START Supplied data
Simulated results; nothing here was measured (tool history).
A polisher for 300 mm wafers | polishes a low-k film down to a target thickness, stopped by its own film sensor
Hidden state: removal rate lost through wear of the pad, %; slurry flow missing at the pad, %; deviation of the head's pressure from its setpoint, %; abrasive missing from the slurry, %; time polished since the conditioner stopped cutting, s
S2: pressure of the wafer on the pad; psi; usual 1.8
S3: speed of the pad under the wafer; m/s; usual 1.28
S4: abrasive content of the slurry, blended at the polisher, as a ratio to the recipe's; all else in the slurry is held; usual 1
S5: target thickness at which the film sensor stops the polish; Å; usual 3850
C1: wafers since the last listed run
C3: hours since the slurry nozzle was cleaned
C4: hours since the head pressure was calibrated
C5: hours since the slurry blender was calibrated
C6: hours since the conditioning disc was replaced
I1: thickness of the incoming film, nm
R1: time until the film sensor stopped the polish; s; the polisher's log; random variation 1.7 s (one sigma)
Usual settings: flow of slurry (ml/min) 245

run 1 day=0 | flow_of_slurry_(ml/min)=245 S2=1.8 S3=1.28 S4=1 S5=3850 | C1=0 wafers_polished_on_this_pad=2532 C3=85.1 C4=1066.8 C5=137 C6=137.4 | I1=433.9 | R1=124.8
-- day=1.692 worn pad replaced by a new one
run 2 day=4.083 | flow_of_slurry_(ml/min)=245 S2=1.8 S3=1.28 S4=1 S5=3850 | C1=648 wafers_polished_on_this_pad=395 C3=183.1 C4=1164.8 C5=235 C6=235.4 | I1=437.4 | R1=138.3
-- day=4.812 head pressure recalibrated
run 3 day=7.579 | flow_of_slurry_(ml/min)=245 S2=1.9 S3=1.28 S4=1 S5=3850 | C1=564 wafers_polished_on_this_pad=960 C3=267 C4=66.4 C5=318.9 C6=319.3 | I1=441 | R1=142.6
END Supplied data

■ Requirement
Return only the lines from the beginning of the material up to and including the line with "-- day=4.812 head pressure recalibrated", exactly as written.

■ Problem solution
Simulated results; nothing here was measured (tool history).
A polisher for 300 mm wafers | polishes a low-k film down to a target thickness, stopped by its own film sensor
Hidden state: removal rate lost through wear of the pad, %; slurry flow missing at the pad, %; deviation of the head's pressure from its setpoint, %; abrasive missing from the slurry, %; time polished since the conditioner stopped cutting, s
S2: pressure of the wafer on the pad; psi; usual 1.8
S3: speed of the pad under the wafer; m/s; usual 1.28
S4: abrasive content of the slurry, blended at the polisher, as a ratio to the recipe's; all else in the slurry is held; usual 1
S5: target thickness at which the film sensor stops the polish; Å; usual 3850
C1: wafers since the last listed run
C3: hours since the slurry nozzle was cleaned
C4: hours since the head pressure was calibrated
C5: hours since the slurry blender was calibrated
C6: hours since the conditioning disc was replaced
I1: thickness of the incoming film, nm
R1: time until the film sensor stopped the polish; s; the polisher's log; random variation 1.7 s (one sigma)
Usual settings: flow of slurry (ml/min) 245

run 1 day=0 | flow_of_slurry_(ml/min)=245 S2=1.8 S3=1.28 S4=1 S5=3850 | C1=0 wafers_polished_on_this_pad=2532 C3=85.1 C4=1066.8 C5=137 C6=137.4 | I1=433.9 | R1=124.8
-- day=1.692 worn pad replaced by a new one
run 2 day=4.083 | flow_of_slurry_(ml/min)=245 S2=1.8 S3=1.28 S4=1 S5=3850 | C1=648 wafers_polished_on_this_pad=395 C3=183.1 C4=1164.8 C5=235 C6=235.4 | I1=437.4 | R1=138.3
-- day=4.812 head pressure recalibrated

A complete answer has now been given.